__WORK REQUEST__
From the data below, please reproduce exactly everything from the line that contains "Xsec cut, 200 nm wide, square cell size 5 nm." down to the line that contains "1. RECEIVE,material Si", with both ends included.

▬▬▬

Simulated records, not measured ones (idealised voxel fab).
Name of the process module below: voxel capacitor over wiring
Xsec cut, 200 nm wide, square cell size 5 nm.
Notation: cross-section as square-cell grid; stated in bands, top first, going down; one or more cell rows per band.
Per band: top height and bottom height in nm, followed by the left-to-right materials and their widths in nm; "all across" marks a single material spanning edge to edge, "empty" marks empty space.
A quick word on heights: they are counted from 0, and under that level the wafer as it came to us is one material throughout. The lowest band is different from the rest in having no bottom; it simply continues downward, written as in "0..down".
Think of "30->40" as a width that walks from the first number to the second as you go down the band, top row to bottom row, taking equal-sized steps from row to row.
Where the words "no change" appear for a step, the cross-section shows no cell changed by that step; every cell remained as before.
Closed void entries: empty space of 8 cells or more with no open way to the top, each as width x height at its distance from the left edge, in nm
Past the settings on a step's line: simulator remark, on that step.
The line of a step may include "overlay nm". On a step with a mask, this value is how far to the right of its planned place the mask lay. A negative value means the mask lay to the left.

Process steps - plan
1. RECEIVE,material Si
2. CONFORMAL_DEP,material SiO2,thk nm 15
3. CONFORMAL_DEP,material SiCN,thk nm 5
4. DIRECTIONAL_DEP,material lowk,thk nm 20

▬▬▬

__EXERCISE OUTPUT__
Xsec cut, 200 nm wide, square cell size 5 nm.
Notation: cross-section as square-cell grid; stated in bands, top first, going down; one or more cell rows per band.
Per band: top height and bottom height in nm, followed by the left-to-right materials and their widths in nm; "all across" marks a single material spanning edge to edge, "empty" marks empty space.
A quick word on heights: they are counted from 0, and under that level the wafer as it came to us is one material throughout. The lowest band is different from the rest in having no bottom; it simply continues downward, written as in "0..down".
Think of "30->40" as a width that walks from the first number to the second as you go down the band, top row to bottom row, taking equal-sized steps from row to row.
Where the words "no change" appear for a step, the cross-section shows no cell changed by that step; every cell remained as before.
Closed void entries: empty space of 8 cells or more with no open way to the top, each as width x height at its distance from the left edge, in nm
Past the settings on a step's line: simulator remark, on that step.
The line of a step may include "overlay nm". On a step with a mask, this value is how far to the right of its planned place the mask lay. A negative value means the mask lay to the left.

Process steps - plan
1. RECEIVE,material Si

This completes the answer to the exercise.